________________________

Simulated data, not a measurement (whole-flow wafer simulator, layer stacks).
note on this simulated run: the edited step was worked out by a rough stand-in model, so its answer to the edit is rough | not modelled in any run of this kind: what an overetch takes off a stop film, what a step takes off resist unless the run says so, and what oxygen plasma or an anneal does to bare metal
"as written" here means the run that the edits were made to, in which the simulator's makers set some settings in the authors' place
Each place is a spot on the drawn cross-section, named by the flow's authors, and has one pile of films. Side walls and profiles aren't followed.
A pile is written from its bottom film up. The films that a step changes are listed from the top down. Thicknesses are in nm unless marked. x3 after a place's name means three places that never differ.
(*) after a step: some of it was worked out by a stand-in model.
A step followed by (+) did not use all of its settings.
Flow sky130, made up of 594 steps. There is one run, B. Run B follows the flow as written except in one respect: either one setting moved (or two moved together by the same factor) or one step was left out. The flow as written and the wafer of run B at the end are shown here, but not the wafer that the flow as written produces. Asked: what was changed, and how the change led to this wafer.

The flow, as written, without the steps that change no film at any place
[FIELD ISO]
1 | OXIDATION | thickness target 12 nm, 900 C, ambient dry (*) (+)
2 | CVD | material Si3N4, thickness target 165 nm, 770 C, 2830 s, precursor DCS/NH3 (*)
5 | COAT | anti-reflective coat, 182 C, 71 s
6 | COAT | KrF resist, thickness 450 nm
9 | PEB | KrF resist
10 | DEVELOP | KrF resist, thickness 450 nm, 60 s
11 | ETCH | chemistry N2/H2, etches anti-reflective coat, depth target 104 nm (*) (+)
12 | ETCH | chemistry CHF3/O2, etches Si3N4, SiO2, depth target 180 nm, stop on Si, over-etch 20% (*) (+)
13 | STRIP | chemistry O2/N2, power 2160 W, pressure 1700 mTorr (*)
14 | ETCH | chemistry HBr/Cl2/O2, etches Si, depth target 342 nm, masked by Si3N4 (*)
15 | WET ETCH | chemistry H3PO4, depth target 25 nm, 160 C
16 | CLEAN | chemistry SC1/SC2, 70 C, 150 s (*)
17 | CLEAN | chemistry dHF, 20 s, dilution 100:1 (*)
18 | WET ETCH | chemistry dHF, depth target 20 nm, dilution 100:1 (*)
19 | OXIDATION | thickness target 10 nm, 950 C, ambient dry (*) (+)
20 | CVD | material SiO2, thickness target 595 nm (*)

________________________

ASSIGNMENT: In the listing above, find the line containing "the authors' place" and the line containing "Each place is", then retype both and every line between them exactly, with nothing else.

EXERCISE SOLUTION:
"as written" here means the run that the edits were made to, in which the simulator's makers set some settings in the authors' place
Each place is a spot on the drawn cross-section, named by the flow's authors, and has one pile of films. Side walls and profiles aren't followed.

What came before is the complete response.